### BRIEF
Set down the listing below verbatim, but only from its first line through the line containing "Shown is cross-section".

### INFORMATION SHOWN
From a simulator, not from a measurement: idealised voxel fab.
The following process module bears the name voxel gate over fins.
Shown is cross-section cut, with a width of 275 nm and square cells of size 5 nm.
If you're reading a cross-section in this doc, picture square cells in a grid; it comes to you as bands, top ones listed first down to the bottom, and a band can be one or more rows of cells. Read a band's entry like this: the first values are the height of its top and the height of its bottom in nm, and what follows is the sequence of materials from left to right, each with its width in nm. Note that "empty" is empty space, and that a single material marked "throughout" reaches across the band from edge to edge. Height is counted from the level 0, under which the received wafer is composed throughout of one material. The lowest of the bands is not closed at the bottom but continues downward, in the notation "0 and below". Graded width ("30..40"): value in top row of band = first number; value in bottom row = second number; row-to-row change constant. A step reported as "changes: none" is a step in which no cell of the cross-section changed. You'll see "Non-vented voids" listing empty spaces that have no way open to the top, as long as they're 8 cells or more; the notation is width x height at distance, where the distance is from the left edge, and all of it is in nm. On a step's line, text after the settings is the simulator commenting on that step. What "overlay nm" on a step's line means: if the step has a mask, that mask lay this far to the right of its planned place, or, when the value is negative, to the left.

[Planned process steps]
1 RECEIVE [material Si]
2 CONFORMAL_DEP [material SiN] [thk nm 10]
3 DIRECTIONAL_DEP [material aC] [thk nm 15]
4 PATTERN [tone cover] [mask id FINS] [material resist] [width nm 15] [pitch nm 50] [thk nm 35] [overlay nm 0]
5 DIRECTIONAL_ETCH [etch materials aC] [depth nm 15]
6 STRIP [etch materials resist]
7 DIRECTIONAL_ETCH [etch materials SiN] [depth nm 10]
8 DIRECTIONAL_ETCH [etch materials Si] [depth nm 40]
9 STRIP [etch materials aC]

### ANSWER SECTION
From a simulator, not from a measurement: idealised voxel fab.
The following process module bears the name voxel gate over fins.
Shown is cross-section cut, with a width of 275 nm and square cells of size 5 nm.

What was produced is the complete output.